[RECORD EXTRACTS Boundary: Start]

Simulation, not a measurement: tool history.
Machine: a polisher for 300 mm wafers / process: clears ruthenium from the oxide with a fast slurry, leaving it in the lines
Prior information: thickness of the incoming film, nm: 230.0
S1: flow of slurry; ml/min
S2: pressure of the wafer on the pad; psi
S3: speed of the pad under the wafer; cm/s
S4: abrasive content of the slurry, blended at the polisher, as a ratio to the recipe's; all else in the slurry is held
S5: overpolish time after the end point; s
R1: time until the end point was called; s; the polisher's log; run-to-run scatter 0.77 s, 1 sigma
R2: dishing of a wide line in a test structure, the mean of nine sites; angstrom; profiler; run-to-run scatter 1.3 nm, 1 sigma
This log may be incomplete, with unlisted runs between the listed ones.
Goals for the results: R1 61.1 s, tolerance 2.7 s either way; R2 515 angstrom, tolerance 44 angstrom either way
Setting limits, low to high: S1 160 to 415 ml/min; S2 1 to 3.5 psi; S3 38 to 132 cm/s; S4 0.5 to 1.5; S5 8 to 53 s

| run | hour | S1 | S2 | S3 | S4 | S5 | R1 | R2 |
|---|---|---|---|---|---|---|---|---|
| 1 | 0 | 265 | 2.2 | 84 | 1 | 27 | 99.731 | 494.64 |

[RECORD EXTRACTS Boundary: End]

● **EXERCISE**
Give back, exactly as written, the stretch from the line with "Machine: a polisher" through the line with "S3: speed of the pad under the wafer; cm/s", and no other lines from the records above.

● **TASK ANSWER**
Machine: a polisher for 300 mm wafers / process: clears ruthenium from the oxide with a fast slurry, leaving it in the lines
Prior information: thickness of the incoming film, nm: 230.0
S1: flow of slurry; ml/min
S2: pressure of the wafer on the pad; psi
S3: speed of the pad under the wafer; cm/s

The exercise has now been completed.